──────── Provided information ────────
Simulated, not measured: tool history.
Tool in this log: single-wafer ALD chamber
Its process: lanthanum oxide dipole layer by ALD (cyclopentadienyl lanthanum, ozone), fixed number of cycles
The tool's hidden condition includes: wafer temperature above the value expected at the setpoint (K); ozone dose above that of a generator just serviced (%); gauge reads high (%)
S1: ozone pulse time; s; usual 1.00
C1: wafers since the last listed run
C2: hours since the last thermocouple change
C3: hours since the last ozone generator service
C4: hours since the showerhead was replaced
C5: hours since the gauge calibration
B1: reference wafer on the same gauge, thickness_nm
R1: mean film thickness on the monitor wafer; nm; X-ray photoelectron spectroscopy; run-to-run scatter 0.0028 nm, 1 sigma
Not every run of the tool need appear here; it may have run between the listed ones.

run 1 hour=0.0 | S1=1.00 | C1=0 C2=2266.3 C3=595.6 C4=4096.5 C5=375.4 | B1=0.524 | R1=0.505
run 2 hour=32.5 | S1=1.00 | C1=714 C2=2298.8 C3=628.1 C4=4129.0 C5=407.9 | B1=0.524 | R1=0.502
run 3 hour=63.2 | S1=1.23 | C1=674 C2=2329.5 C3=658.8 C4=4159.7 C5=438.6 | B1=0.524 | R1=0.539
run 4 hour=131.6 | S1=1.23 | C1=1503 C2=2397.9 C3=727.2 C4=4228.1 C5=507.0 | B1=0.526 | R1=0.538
────────

Assignment: A verbatim copy of the records above should be returned.

Exercise output:
Simulated, not measured: tool history.
Tool in this log: single-wafer ALD chamber
Its process: lanthanum oxide dipole layer by ALD (cyclopentadienyl lanthanum, ozone), fixed number of cycles
The tool's hidden condition includes: wafer temperature above the value expected at the setpoint (K); ozone dose above that of a generator just serviced (%); gauge reads high (%)
S1: ozone pulse time; s; usual 1.00
C1: wafers since the last listed run
C2: hours since the last thermocouple change
C3: hours since the last ozone generator service
C4: hours since the showerhead was replaced
C5: hours since the gauge calibration
B1: reference wafer on the same gauge, thickness_nm
R1: mean film thickness on the monitor wafer; nm; X-ray photoelectron spectroscopy; run-to-run scatter 0.0028 nm, 1 sigma
Not every run of the tool need appear here; it may have run between the listed ones.

run 1 hour=0.0 | S1=1.00 | C1=0 C2=2266.3 C3=595.6 C4=4096.5 C5=375.4 | B1=0.524 | R1=0.505
run 2 hour=32.5 | S1=1.00 | C1=714 C2=2298.8 C3=628.1 C4=4129.0 C5=407.9 | B1=0.524 | R1=0.502
run 3 hour=63.2 | S1=1.23 | C1=674 C2=2329.5 C3=658.8 C4=4159.7 C5=438.6 | B1=0.524 | R1=0.539
run 4 hour=131.6 | S1=1.23 | C1=1503 C2=2397.9 C3=727.2 C4=4228.1 C5=507.0 | B1=0.526 | R1=0.538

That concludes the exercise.